## GIVEN INFORMATION:
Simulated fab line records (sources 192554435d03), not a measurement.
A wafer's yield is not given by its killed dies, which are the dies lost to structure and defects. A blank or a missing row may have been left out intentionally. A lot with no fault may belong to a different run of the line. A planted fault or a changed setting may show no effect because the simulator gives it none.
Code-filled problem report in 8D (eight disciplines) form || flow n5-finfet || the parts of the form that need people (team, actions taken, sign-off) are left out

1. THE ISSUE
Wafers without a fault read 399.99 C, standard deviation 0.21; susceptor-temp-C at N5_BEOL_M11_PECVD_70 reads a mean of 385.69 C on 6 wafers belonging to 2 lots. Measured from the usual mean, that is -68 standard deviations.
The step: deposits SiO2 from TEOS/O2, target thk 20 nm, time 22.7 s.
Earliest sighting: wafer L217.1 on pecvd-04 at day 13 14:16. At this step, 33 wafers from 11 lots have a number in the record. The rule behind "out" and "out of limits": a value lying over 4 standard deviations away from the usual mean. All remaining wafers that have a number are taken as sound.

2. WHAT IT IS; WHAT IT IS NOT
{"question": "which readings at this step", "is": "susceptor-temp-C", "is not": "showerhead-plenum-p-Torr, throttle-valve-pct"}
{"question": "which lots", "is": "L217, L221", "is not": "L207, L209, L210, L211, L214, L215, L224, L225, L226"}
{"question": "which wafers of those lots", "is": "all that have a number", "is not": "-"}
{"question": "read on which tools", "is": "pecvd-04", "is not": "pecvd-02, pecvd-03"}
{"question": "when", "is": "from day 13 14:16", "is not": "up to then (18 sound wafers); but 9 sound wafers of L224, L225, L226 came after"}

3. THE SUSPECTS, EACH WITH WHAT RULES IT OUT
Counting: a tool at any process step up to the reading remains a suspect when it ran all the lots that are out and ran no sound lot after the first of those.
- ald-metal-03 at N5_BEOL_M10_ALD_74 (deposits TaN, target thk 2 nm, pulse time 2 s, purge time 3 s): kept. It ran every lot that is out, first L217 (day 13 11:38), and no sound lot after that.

## REQUIREMENT:
Reproduce only the lines above, starting at the line with "Code-filled problem report" and ending at the line with "1. THE ISSUE", exactly as written.

## ANSWER SECTION:
Code-filled problem report in 8D (eight disciplines) form || flow n5-finfet || the parts of the form that need people (team, actions taken, sign-off) are left out

1. THE ISSUE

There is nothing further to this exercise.